┄┄┄┄┄┄┄┄┄┄┄┄┄┄┄┄┄┄┄┄

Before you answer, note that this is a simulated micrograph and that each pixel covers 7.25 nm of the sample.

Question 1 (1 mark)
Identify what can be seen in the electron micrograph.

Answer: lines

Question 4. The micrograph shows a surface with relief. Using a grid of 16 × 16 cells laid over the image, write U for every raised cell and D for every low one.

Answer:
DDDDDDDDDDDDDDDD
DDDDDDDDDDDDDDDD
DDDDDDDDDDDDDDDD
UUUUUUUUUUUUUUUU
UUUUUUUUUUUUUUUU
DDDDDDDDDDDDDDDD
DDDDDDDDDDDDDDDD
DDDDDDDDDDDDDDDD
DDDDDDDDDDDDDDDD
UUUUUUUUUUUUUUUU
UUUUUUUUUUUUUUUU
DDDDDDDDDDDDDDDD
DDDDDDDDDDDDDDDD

┄┄┄┄┄┄┄┄┄┄┄┄┄┄┄┄┄┄┄┄

Write out each entry again, word for word.

Before you answer, note that this is a simulated micrograph and that each pixel covers 7.25 nm of the sample.

Question 1 (1 mark)
Identify what can be seen in the electron micrograph.

Answer: lines

Question 4. The micrograph shows a surface with relief. Using a grid of 16 × 16 cells laid over the image, write U for every raised cell and D for every low one.

Answer:
DDDDDDDDDDDDDDDD
DDDDDDDDDDDDDDDD
DDDDDDDDDDDDDDDD
UUUUUUUUUUUUUUUU
UUUUUUUUUUUUUUUU
DDDDDDDDDDDDDDDD
DDDDDDDDDDDDDDDD
DDDDDDDDDDDDDDDD
DDDDDDDDDDDDDDDD
UUUUUUUUUUUUUUUU
UUUUUUUUUUUUUUUU
DDDDDDDDDDDDDDDD
DDDDDDDDDDDDDDDD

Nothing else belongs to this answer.